(Beginning of Excerpted data)

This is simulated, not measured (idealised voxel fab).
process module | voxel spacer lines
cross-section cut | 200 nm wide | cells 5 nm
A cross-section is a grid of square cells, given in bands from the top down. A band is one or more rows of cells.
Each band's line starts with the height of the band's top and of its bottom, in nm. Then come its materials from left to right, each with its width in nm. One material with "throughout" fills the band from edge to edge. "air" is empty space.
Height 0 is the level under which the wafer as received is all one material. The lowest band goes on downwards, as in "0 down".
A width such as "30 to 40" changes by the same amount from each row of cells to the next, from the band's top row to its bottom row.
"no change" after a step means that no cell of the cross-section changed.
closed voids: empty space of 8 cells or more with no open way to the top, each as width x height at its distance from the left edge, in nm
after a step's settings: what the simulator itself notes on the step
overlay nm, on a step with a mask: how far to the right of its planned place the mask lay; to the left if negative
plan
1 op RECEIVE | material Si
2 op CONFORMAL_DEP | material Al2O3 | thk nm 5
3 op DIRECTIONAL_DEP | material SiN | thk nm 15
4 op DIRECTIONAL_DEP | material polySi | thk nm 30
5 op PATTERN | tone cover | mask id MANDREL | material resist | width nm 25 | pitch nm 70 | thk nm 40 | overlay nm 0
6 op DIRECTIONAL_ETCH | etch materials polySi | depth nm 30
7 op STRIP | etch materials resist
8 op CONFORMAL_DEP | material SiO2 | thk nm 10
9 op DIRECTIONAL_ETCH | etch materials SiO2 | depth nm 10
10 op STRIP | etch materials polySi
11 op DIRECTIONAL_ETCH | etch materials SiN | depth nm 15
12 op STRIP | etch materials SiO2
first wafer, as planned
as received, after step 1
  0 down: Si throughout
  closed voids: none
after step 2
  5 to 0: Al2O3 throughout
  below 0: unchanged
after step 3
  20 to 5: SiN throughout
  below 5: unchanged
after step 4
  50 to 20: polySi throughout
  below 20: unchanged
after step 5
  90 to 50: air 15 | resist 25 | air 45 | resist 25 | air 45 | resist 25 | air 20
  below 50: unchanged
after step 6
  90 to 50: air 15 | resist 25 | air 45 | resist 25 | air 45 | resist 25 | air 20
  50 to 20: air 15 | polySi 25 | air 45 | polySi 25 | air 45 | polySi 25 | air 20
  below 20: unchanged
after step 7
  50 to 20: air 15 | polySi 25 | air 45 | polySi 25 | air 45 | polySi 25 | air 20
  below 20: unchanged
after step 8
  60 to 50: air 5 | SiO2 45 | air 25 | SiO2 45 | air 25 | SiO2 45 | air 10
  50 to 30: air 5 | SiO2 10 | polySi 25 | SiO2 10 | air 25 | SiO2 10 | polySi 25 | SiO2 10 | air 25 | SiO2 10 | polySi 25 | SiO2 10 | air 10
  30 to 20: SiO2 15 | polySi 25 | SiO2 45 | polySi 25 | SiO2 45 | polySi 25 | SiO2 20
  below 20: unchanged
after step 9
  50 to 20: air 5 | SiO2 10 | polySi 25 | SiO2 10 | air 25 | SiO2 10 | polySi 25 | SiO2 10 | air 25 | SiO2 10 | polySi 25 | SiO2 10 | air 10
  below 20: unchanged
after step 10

(End of Excerpted data)

From the top of the material above, print every line exactly, ending with the line that holds "A cross-section is".

This is simulated, not measured (idealised voxel fab).
process module | voxel spacer lines
cross-section cut | 200 nm wide | cells 5 nm
A cross-section is a grid of square cells, given in bands from the top down. A band is one or more rows of cells.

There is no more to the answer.